• _Records supplied_:
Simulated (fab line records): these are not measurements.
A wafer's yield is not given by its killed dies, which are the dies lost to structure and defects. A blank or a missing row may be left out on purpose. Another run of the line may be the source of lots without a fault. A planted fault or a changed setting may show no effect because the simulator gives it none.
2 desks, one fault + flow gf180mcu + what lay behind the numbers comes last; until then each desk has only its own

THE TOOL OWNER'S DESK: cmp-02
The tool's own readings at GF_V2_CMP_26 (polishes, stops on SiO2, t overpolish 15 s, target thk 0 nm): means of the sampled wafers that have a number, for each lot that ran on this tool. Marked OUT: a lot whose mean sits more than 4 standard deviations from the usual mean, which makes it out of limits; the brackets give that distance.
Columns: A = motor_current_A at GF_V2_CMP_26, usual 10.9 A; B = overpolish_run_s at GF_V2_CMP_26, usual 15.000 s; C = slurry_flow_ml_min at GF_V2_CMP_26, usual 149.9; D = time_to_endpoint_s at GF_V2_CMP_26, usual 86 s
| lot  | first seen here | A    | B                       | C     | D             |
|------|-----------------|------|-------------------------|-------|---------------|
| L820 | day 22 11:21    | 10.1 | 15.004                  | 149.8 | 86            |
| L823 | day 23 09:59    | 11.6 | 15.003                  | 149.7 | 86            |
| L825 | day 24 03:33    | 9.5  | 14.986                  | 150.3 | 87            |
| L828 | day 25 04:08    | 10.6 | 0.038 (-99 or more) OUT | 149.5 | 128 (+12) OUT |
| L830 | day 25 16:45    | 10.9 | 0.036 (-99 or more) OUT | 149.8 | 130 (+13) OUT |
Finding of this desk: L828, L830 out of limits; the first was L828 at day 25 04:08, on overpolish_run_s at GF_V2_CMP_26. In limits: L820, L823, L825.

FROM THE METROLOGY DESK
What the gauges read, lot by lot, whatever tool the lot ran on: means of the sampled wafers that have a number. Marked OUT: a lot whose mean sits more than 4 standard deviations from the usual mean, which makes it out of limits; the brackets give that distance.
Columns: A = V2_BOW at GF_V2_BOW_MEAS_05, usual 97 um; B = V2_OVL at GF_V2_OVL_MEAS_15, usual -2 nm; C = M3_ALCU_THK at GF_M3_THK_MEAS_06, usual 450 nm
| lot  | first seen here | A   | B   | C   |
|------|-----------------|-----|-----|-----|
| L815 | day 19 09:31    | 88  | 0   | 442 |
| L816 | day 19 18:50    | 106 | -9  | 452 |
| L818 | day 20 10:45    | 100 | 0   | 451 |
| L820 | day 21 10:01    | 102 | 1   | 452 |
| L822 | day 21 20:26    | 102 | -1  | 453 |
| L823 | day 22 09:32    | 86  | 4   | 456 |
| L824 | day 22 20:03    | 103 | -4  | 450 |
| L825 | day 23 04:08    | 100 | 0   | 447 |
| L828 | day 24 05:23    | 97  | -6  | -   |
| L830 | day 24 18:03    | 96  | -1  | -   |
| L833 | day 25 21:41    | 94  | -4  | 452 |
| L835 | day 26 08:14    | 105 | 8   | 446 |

• _Action item_: Your answer consists solely of the lines from the top of the records above through the line that contains "The tool's own", each echoed exactly.

• _Exercise result_:
Simulated (fab line records): these are not measurements.
A wafer's yield is not given by its killed dies, which are the dies lost to structure and defects. A blank or a missing row may be left out on purpose. Another run of the line may be the source of lots without a fault. A planted fault or a changed setting may show no effect because the simulator gives it none.
2 desks, one fault + flow gf180mcu + what lay behind the numbers comes last; until then each desk has only its own

THE TOOL OWNER'S DESK: cmp-02
The tool's own readings at GF_V2_CMP_26 (polishes, stops on SiO2, t overpolish 15 s, target thk 0 nm): means of the sampled wafers that have a number, for each lot that ran on this tool. Marked OUT: a lot whose mean sits more than 4 standard deviations from the usual mean, which makes it out of limits; the brackets give that distance.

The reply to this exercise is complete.